▼

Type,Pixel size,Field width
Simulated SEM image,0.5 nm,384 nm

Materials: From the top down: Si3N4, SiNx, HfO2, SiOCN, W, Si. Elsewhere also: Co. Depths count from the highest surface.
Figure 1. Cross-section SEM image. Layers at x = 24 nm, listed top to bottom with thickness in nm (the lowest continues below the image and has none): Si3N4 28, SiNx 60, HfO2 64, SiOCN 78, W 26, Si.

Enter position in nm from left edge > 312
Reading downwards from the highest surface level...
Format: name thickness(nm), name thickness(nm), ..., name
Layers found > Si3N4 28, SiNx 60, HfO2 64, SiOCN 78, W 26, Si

▲

Action item:
Would you retype the records above without changing a word?

Response box:
Type,Pixel size,Field width
Simulated SEM image,0.5 nm,384 nm

Materials: From the top down: Si3N4, SiNx, HfO2, SiOCN, W, Si. Elsewhere also: Co. Depths count from the highest surface.
Figure 1. Cross-section SEM image. Layers at x = 24 nm, listed top to bottom with thickness in nm (the lowest continues below the image and has none): Si3N4 28, SiNx 60, HfO2 64, SiOCN 78, W 26, Si.

Enter position in nm from left edge > 312
Reading downwards from the highest surface level...
Format: name thickness(nm), name thickness(nm), ..., name
Layers found > Si3N4 28, SiNx 60, HfO2 64, SiOCN 78, W 26, Si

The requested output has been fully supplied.